═══

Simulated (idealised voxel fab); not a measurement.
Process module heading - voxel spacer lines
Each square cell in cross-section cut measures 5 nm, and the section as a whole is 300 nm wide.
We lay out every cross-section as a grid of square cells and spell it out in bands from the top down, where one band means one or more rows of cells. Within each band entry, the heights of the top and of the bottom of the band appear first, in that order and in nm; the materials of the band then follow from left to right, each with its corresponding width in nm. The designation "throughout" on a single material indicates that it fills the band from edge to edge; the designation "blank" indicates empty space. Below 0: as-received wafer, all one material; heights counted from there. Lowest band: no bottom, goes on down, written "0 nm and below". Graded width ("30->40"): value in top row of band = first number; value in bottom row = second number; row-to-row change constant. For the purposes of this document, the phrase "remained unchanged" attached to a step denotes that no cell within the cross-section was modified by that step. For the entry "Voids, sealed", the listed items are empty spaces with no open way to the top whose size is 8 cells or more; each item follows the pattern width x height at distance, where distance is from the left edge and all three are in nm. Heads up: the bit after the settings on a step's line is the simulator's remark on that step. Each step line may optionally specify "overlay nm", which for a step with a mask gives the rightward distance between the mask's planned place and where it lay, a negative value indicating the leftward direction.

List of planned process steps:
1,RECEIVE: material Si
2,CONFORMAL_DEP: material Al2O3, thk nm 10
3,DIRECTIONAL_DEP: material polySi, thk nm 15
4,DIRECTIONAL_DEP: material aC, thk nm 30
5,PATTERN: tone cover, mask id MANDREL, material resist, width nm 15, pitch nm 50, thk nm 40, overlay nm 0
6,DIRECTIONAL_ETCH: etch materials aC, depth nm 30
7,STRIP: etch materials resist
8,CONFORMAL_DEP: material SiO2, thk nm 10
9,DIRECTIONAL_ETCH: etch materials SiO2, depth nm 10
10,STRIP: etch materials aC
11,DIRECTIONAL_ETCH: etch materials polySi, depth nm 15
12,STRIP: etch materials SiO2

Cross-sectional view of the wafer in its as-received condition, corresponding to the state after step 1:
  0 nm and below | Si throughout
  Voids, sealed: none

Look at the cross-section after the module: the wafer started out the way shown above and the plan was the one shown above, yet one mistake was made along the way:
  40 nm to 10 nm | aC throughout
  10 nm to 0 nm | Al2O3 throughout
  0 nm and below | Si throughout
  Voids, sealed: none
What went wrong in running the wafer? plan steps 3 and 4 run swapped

═══

● **ACTION ITEM**
Up to and including the line with "Each square cell", output each line of the entries above exactly, starting from the first.

● **RESULT**
Simulated (idealised voxel fab); not a measurement.
Process module heading - voxel spacer lines
Each square cell in cross-section cut measures 5 nm, and the section as a whole is 300 nm wide.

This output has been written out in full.